Study material:
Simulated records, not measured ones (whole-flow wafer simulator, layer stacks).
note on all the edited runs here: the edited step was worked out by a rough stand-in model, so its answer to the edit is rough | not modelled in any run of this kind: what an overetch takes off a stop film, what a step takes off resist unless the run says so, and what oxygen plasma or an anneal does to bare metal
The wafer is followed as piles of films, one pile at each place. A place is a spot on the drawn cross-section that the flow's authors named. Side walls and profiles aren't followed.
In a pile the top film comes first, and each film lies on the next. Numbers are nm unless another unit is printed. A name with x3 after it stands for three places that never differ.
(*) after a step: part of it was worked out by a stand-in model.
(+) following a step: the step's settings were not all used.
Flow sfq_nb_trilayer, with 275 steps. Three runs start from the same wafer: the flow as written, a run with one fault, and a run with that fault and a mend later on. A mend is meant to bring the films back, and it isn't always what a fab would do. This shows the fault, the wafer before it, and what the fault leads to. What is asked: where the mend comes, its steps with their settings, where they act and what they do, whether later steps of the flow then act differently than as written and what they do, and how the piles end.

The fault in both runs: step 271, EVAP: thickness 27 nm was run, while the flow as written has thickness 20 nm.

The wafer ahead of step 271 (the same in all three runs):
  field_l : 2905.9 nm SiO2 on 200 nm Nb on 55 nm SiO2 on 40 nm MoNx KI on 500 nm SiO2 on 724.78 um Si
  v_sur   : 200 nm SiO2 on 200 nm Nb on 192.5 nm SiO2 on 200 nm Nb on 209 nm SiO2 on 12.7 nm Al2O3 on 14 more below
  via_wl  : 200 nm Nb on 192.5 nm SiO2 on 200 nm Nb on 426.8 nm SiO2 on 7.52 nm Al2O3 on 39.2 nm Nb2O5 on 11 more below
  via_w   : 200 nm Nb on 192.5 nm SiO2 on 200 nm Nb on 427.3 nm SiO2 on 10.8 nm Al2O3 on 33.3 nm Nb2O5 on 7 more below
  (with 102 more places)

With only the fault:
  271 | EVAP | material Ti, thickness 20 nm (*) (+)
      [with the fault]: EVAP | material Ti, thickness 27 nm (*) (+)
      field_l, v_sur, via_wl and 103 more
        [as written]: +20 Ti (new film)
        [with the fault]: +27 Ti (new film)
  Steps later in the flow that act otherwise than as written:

Work instruction: Reproduce the entries exactly, but only from their first line to the line holding "The fault in", with that last line kept.

Problem solution:
Simulated records, not measured ones (whole-flow wafer simulator, layer stacks).
note on all the edited runs here: the edited step was worked out by a rough stand-in model, so its answer to the edit is rough | not modelled in any run of this kind: what an overetch takes off a stop film, what a step takes off resist unless the run says so, and what oxygen plasma or an anneal does to bare metal
The wafer is followed as piles of films, one pile at each place. A place is a spot on the drawn cross-section that the flow's authors named. Side walls and profiles aren't followed.
In a pile the top film comes first, and each film lies on the next. Numbers are nm unless another unit is printed. A name with x3 after it stands for three places that never differ.
(*) after a step: part of it was worked out by a stand-in model.
(+) following a step: the step's settings were not all used.
Flow sfq_nb_trilayer, with 275 steps. Three runs start from the same wafer: the flow as written, a run with one fault, and a run with that fault and a mend later on. A mend is meant to bring the films back, and it isn't always what a fab would do. This shows the fault, the wafer before it, and what the fault leads to. What is asked: where the mend comes, its steps with their settings, where they act and what they do, whether later steps of the flow then act differently than as written and what they do, and how the piles end.

The fault in both runs: step 271, EVAP: thickness 27 nm was run, while the flow as written has thickness 20 nm.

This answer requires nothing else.